▸ Exercise: Retype verbatim the lines of the listing, from the very first through the line with "## THE TOOL OWNER'S DESK: cvd_w-01".

━━━━━━━━━━━━━━━━━━━━━━━━━━━━━━

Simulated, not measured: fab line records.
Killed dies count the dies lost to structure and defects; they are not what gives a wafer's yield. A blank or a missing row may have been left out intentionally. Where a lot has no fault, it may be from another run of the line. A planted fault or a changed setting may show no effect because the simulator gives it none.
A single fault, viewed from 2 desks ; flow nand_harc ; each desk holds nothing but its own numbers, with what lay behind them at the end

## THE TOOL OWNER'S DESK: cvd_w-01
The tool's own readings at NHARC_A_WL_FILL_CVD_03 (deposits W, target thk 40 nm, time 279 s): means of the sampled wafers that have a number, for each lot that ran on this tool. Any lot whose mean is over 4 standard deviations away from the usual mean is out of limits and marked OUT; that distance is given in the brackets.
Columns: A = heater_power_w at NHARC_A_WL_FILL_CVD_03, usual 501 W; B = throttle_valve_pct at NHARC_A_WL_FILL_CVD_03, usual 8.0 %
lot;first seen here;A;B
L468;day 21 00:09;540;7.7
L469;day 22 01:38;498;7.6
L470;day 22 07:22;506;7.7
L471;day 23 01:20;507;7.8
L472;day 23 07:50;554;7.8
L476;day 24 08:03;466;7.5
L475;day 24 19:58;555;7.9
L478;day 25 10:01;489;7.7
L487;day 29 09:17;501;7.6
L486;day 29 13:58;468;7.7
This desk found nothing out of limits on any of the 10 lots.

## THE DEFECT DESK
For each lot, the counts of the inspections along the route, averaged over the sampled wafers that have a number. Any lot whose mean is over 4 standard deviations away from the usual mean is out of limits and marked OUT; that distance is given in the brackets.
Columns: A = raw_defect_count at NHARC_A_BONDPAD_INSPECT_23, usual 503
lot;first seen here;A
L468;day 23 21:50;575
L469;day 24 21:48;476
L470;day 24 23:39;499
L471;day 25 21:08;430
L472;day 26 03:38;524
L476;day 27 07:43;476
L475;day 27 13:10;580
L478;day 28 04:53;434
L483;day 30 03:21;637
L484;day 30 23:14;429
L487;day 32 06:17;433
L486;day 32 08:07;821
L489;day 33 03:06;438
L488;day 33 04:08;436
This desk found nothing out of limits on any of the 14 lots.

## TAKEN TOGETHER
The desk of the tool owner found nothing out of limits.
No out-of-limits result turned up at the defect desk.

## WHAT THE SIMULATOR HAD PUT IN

━━━━━━━━━━━━━━━━━━━━━━━━━━━━━━

▸ Written reply:
Simulated, not measured: fab line records.
Killed dies count the dies lost to structure and defects; they are not what gives a wafer's yield. A blank or a missing row may have been left out intentionally. Where a lot has no fault, it may be from another run of the line. A planted fault or a changed setting may show no effect because the simulator gives it none.
A single fault, viewed from 2 desks ; flow nand_harc ; each desk holds nothing but its own numbers, with what lay behind them at the end

## THE TOOL OWNER'S DESK: cvd_w-01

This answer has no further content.